━━━ DATA SHOWN

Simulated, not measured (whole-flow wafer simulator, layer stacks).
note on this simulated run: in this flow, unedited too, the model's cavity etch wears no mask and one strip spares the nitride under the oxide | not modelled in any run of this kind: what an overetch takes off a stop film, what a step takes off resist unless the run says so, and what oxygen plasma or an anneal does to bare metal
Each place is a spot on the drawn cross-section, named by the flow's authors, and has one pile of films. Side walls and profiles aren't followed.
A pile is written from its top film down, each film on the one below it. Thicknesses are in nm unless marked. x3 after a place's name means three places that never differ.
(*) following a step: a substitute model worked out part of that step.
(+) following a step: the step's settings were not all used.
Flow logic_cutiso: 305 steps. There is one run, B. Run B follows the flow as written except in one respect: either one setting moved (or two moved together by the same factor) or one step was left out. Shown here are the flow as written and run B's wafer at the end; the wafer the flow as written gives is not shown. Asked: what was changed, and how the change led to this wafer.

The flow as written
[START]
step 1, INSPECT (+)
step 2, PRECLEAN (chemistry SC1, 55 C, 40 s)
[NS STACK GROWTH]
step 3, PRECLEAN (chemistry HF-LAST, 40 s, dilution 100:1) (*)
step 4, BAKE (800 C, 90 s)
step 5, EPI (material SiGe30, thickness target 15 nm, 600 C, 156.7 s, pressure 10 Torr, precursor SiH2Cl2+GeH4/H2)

━━━━━━

## WORK TASK:
Take the lines above from the one containing "[NS STACK GROWTH]" down to the one containing "step 4, BAKE (800 C, 90 s)", and transcribe them exactly, both ends included.

## WRITTEN REPLY:
[NS STACK GROWTH]
step 3, PRECLEAN (chemistry HF-LAST, 40 s, dilution 100:1) (*)
step 4, BAKE (800 C, 90 s)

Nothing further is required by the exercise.